:::
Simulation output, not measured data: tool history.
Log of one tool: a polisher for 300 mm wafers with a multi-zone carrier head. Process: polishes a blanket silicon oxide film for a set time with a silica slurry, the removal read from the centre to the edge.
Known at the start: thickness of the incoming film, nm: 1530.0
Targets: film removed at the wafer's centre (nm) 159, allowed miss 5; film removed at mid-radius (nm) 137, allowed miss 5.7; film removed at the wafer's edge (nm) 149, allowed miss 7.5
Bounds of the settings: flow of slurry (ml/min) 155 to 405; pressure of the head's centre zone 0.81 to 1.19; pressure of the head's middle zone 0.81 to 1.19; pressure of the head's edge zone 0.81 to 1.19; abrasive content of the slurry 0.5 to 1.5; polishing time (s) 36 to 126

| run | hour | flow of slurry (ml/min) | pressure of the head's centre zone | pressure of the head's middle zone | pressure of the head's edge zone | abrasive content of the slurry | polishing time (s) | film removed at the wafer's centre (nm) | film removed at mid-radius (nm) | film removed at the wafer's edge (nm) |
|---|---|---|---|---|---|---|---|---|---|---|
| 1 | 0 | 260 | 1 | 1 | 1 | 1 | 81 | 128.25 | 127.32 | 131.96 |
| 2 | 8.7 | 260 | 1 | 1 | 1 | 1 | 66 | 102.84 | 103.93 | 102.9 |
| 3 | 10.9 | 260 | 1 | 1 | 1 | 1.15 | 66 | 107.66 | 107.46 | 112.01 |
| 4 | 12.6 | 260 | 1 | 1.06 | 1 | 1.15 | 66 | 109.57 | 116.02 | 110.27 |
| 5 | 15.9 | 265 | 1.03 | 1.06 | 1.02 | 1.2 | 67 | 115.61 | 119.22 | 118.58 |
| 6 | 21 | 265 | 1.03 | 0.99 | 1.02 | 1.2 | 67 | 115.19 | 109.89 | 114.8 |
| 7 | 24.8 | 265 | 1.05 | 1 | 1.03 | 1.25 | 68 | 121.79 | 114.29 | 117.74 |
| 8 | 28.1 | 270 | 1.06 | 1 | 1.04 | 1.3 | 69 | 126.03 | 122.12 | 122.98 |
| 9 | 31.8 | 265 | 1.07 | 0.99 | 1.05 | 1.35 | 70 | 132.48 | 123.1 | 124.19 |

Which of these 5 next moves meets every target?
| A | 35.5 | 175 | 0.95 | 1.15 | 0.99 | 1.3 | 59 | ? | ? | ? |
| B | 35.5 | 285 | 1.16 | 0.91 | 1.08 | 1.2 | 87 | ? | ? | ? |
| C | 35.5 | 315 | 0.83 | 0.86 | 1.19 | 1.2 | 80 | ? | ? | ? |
:::

WORK INSTRUCTION —
When you reach the line with "Known at the" in the records above, start writing out lines exactly, and stop once the line with "122.12 | 122.98 |" has been written; include nothing else.

EXERCISE OUTPUT —
Known at the start: thickness of the incoming film, nm: 1530.0
Targets: film removed at the wafer's centre (nm) 159, allowed miss 5; film removed at mid-radius (nm) 137, allowed miss 5.7; film removed at the wafer's edge (nm) 149, allowed miss 7.5
Bounds of the settings: flow of slurry (ml/min) 155 to 405; pressure of the head's centre zone 0.81 to 1.19; pressure of the head's middle zone 0.81 to 1.19; pressure of the head's edge zone 0.81 to 1.19; abrasive content of the slurry 0.5 to 1.5; polishing time (s) 36 to 126

| run | hour | flow of slurry (ml/min) | pressure of the head's centre zone | pressure of the head's middle zone | pressure of the head's edge zone | abrasive content of the slurry | polishing time (s) | film removed at the wafer's centre (nm) | film removed at mid-radius (nm) | film removed at the wafer's edge (nm) |
|---|---|---|---|---|---|---|---|---|---|---|
| 1 | 0 | 260 | 1 | 1 | 1 | 1 | 81 | 128.25 | 127.32 | 131.96 |
| 2 | 8.7 | 260 | 1 | 1 | 1 | 1 | 66 | 102.84 | 103.93 | 102.9 |
| 3 | 10.9 | 260 | 1 | 1 | 1 | 1.15 | 66 | 107.66 | 107.46 | 112.01 |
| 4 | 12.6 | 260 | 1 | 1.06 | 1 | 1.15 | 66 | 109.57 | 116.02 | 110.27 |
| 5 | 15.9 | 265 | 1.03 | 1.06 | 1.02 | 1.2 | 67 | 115.61 | 119.22 | 118.58 |
| 6 | 21 | 265 | 1.03 | 0.99 | 1.02 | 1.2 | 67 | 115.19 | 109.89 | 114.8 |
| 7 | 24.8 | 265 | 1.05 | 1 | 1.03 | 1.25 | 68 | 121.79 | 114.29 | 117.74 |
| 8 | 28.1 | 270 | 1.06 | 1 | 1.04 | 1.3 | 69 | 126.03 | 122.12 | 122.98 |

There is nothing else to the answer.